= = = =

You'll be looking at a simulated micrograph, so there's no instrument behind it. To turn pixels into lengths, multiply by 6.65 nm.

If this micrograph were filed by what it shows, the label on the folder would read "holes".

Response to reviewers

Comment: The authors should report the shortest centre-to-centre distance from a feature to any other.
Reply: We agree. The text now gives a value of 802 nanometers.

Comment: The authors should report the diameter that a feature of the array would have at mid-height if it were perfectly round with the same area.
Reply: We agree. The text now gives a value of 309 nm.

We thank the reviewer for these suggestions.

= = = =

_WORK ORDER_.
The lines above, starting at the one with "Comment: The authors should report the shortest" and ending at the one with "Reply: We agree. The text now gives a value of 309", are the only ones to return, exactly as written.

_TASK SOLUTION_.
Comment: The authors should report the shortest centre-to-centre distance from a feature to any other.
Reply: We agree. The text now gives a value of 802 nanometers.

Comment: The authors should report the diameter that a feature of the array would have at mid-height if it were perfectly round with the same area.
Reply: We agree. The text now gives a value of 309 nm.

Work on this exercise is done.